+ + + + + + +

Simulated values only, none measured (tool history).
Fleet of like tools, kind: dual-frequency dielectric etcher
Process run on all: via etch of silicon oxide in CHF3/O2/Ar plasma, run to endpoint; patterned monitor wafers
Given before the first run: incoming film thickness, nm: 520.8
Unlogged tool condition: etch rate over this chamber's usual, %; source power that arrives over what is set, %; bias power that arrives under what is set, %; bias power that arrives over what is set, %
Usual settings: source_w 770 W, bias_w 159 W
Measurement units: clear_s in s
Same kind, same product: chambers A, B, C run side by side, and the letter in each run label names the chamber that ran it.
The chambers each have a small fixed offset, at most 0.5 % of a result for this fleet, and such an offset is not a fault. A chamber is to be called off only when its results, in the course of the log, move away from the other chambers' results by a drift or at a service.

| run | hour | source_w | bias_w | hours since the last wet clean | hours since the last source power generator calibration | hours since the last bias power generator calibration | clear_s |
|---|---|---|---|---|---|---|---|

+ + + + + + +

__WORK REQUEST__: Retype the records that precede this task, keeping them exactly the same.

__TASK ANSWER__:
Simulated values only, none measured (tool history).
Fleet of like tools, kind: dual-frequency dielectric etcher
Process run on all: via etch of silicon oxide in CHF3/O2/Ar plasma, run to endpoint; patterned monitor wafers
Given before the first run: incoming film thickness, nm: 520.8
Unlogged tool condition: etch rate over this chamber's usual, %; source power that arrives over what is set, %; bias power that arrives under what is set, %; bias power that arrives over what is set, %
Usual settings: source_w 770 W, bias_w 159 W
Measurement units: clear_s in s
Same kind, same product: chambers A, B, C run side by side, and the letter in each run label names the chamber that ran it.
The chambers each have a small fixed offset, at most 0.5 % of a result for this fleet, and such an offset is not a fault. A chamber is to be called off only when its results, in the course of the log, move away from the other chambers' results by a drift or at a service.

| run | hour | source_w | bias_w | hours since the last wet clean | hours since the last source power generator calibration | hours since the last bias power generator calibration | clear_s |
|---|---|---|---|---|---|---|---|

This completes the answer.